====== Supplied entries ======

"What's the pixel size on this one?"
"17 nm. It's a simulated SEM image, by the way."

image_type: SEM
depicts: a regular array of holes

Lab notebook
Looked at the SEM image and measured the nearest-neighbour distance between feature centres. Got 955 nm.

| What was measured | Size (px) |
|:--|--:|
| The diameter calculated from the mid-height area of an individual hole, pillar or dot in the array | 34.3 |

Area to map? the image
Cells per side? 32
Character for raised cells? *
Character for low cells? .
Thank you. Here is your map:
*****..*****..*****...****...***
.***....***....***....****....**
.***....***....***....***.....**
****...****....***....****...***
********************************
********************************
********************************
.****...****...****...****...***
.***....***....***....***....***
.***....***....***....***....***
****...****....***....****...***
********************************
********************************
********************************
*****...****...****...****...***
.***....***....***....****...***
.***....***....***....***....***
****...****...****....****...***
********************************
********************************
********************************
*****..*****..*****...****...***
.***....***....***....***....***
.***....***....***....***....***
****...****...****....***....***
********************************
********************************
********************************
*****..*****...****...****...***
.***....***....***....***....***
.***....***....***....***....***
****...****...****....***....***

======

Activity: Which lines run from the one holding "image_type: SEM" through the one holding "Cells per side? 32" in the records above? Repeat them exactly, both included, and nothing more.

Response area:
image_type: SEM
depicts: a regular array of holes

Lab notebook
Looked at the SEM image and measured the nearest-neighbour distance between feature centres. Got 955 nm.

| What was measured | Size (px) |
|:--|--:|
| The diameter calculated from the mid-height area of an individual hole, pillar or dot in the array | 34.3 |

Area to map? the image
Cells per side? 32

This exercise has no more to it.